### BRIEF
Write out all entries word for word.

### INFORMATION GIVEN
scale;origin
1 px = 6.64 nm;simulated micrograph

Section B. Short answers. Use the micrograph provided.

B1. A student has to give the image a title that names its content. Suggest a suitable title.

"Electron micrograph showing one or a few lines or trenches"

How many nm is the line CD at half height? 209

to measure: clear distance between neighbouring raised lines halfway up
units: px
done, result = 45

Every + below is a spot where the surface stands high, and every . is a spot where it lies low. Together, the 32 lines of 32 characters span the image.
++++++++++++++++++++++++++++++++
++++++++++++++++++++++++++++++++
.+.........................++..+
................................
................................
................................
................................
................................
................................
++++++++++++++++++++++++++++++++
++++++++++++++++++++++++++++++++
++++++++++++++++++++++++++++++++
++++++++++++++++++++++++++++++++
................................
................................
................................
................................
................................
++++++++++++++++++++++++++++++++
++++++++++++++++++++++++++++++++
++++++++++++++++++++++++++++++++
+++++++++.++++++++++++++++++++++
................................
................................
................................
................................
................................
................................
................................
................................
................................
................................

### ANSWER AREA
scale;origin
1 px = 6.64 nm;simulated micrograph

Section B. Short answers. Use the micrograph provided.

B1. A student has to give the image a title that names its content. Suggest a suitable title.

"Electron micrograph showing one or a few lines or trenches"

How many nm is the line CD at half height? 209

to measure: clear distance between neighbouring raised lines halfway up
units: px
done, result = 45

Every + below is a spot where the surface stands high, and every . is a spot where it lies low. Together, the 32 lines of 32 characters span the image.
++++++++++++++++++++++++++++++++
++++++++++++++++++++++++++++++++
.+.........................++..+
................................
................................
................................
................................
................................
................................
++++++++++++++++++++++++++++++++
++++++++++++++++++++++++++++++++
++++++++++++++++++++++++++++++++
++++++++++++++++++++++++++++++++
................................
................................
................................
................................
................................
++++++++++++++++++++++++++++++++
++++++++++++++++++++++++++++++++
++++++++++++++++++++++++++++++++
+++++++++.++++++++++++++++++++++
................................
................................
................................
................................
................................
................................
................................
................................
................................
................................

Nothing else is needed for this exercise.